— Activity —
Every entry, from the first to the last, should be written out exactly.

— Input data —
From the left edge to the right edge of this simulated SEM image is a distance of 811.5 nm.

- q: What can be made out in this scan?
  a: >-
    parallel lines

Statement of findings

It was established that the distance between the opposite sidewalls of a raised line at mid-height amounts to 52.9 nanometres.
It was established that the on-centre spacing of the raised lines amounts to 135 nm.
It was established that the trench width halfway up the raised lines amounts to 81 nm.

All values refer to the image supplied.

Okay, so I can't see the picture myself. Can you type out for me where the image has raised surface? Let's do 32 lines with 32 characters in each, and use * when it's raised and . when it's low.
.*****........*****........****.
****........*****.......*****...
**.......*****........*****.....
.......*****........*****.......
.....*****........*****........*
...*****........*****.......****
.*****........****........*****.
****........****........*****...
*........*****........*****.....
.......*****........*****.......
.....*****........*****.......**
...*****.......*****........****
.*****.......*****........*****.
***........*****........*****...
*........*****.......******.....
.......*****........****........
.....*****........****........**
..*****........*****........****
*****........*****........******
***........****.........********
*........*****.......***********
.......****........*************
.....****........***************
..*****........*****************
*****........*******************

— Your solution —
From the left edge to the right edge of this simulated SEM image is a distance of 811.5 nm.

- q: What can be made out in this scan?
  a: >-
    parallel lines

Statement of findings

It was established that the distance between the opposite sidewalls of a raised line at mid-height amounts to 52.9 nanometres.
It was established that the on-centre spacing of the raised lines amounts to 135 nm.
It was established that the trench width halfway up the raised lines amounts to 81 nm.

All values refer to the image supplied.

Okay, so I can't see the picture myself. Can you type out for me where the image has raised surface? Let's do 32 lines with 32 characters in each, and use * when it's raised and . when it's low.
.*****........*****........****.
****........*****.......*****...
**.......*****........*****.....
.......*****........*****.......
.....*****........*****........*
...*****........*****.......****
.*****........****........*****.
****........****........*****...
*........*****........*****.....
.......*****........*****.......
.....*****........*****.......**
...*****.......*****........****
.*****.......*****........*****.
***........*****........*****...
*........*****.......******.....
.......*****........****........
.....*****........****........**
..*****........*****........****
*****........*****........******
***........****.........********
*........*****.......***********
.......****........*************
.....****........***************
..*****........*****************
*****........*******************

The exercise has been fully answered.